********
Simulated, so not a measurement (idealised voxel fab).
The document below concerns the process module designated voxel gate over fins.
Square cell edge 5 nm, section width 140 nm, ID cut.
********

Starting at the first line and ending at the last, retype the entries above.

Simulated, so not a measurement (idealised voxel fab).
The document below concerns the process module designated voxel gate over fins.
Square cell edge 5 nm, section width 140 nm, ID cut.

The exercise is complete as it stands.